> [Activity]: Reproduce all of the data exactly as written.

> [Source material]:
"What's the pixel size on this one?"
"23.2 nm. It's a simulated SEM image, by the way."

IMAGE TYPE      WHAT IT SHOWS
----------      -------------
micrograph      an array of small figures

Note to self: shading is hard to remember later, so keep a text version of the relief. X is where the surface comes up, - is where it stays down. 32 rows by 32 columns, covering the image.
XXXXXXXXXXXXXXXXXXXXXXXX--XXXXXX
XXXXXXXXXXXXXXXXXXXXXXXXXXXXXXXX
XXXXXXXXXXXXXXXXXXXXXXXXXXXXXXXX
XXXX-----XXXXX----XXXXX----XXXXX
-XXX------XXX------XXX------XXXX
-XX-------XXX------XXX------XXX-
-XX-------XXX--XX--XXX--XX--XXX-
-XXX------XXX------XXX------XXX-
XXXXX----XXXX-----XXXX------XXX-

> [Answer space]:
"What's the pixel size on this one?"
"23.2 nm. It's a simulated SEM image, by the way."

IMAGE TYPE      WHAT IT SHOWS
----------      -------------
micrograph      an array of small figures

Note to self: shading is hard to remember later, so keep a text version of the relief. X is where the surface comes up, - is where it stays down. 32 rows by 32 columns, covering the image.
XXXXXXXXXXXXXXXXXXXXXXXX--XXXXXX
XXXXXXXXXXXXXXXXXXXXXXXXXXXXXXXX
XXXXXXXXXXXXXXXXXXXXXXXXXXXXXXXX
XXXX-----XXXXX----XXXXX----XXXXX
-XXX------XXX------XXX------XXXX
-XX-------XXX------XXX------XXX-
-XX-------XXX--XX--XXX--XX--XXX-
-XXX------XXX------XXX------XXX-
XXXXX----XXXX-----XXXX------XXX-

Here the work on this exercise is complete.